■ Recorded information:
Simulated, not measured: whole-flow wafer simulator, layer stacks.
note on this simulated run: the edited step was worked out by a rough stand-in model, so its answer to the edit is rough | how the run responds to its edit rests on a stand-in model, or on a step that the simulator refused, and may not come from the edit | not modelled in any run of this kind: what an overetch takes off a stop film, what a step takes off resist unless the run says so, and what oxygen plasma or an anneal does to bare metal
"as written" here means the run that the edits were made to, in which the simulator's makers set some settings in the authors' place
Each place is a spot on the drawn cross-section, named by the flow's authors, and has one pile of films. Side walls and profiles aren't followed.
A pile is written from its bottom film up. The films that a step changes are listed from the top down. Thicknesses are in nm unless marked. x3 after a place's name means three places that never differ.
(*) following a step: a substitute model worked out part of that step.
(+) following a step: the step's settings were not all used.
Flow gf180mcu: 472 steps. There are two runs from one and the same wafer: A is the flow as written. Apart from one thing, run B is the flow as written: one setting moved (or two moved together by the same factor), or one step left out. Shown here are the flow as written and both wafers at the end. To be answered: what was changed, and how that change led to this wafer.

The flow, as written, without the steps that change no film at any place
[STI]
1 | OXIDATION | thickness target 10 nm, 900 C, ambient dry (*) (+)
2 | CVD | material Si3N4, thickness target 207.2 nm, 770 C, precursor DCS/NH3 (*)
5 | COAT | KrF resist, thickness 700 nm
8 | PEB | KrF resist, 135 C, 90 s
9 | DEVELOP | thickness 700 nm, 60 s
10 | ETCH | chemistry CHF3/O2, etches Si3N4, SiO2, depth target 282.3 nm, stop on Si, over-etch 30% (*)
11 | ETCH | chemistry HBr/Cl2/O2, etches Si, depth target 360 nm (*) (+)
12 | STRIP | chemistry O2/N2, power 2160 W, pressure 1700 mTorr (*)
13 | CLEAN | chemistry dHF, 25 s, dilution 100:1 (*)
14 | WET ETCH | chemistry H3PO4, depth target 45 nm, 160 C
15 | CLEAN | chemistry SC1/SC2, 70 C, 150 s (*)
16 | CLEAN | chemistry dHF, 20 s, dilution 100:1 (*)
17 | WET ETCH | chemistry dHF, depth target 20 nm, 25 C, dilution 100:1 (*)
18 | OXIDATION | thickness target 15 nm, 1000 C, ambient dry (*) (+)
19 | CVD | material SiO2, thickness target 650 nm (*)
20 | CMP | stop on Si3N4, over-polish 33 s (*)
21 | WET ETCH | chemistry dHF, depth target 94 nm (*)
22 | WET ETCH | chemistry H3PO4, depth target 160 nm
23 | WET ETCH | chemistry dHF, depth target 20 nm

■ Requirement:
Everything from the first line of the listing above through the line holding "Flow gf180mcu: 472" must be retyped exactly; nothing else belongs in the reply.

■ Reply:
Simulated, not measured: whole-flow wafer simulator, layer stacks.
note on this simulated run: the edited step was worked out by a rough stand-in model, so its answer to the edit is rough | how the run responds to its edit rests on a stand-in model, or on a step that the simulator refused, and may not come from the edit | not modelled in any run of this kind: what an overetch takes off a stop film, what a step takes off resist unless the run says so, and what oxygen plasma or an anneal does to bare metal
"as written" here means the run that the edits were made to, in which the simulator's makers set some settings in the authors' place
Each place is a spot on the drawn cross-section, named by the flow's authors, and has one pile of films. Side walls and profiles aren't followed.
A pile is written from its bottom film up. The films that a step changes are listed from the top down. Thicknesses are in nm unless marked. x3 after a place's name means three places that never differ.
(*) following a step: a substitute model worked out part of that step.
(+) following a step: the step's settings were not all used.
Flow gf180mcu: 472 steps. There are two runs from one and the same wafer: A is the flow as written. Apart from one thing, run B is the flow as written: one setting moved (or two moved together by the same factor), or one step left out. Shown here are the flow as written and both wafers at the end. To be answered: what was changed, and how that change led to this wafer.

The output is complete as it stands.